Restate word for word the lines of the entries below, starting with the line that holds "A sampling plan" and ending with the line that holds "The plan is", and no others.

(Record set)

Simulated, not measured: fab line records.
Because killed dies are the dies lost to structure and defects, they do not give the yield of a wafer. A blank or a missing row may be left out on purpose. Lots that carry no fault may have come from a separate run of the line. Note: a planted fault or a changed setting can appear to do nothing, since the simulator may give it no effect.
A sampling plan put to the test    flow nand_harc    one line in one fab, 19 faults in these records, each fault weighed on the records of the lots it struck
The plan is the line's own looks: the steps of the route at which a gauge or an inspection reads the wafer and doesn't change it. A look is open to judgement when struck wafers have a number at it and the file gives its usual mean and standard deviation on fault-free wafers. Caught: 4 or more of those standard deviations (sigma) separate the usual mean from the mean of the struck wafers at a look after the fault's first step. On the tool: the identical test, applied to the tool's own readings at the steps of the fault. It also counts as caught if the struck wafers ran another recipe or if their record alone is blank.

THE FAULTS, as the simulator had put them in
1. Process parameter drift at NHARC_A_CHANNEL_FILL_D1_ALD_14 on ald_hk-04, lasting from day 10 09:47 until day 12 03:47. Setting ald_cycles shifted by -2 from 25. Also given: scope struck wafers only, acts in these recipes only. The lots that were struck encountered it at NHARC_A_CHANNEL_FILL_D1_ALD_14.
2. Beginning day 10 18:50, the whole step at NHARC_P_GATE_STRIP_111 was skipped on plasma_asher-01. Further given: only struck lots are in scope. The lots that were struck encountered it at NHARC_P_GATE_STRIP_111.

(End Record set)

**Task result**
A sampling plan put to the test    flow nand_harc    one line in one fab, 19 faults in these records, each fault weighed on the records of the lots it struck
The plan is the line's own looks: the steps of the route at which a gauge or an inspection reads the wafer and doesn't change it. A look is open to judgement when struck wafers have a number at it and the file gives its usual mean and standard deviation on fault-free wafers. Caught: 4 or more of those standard deviations (sigma) separate the usual mean from the mean of the struck wafers at a look after the fault's first step. On the tool: the identical test, applied to the tool's own readings at the steps of the fault. It also counts as caught if the struck wafers ran another recipe or if their record alone is blank.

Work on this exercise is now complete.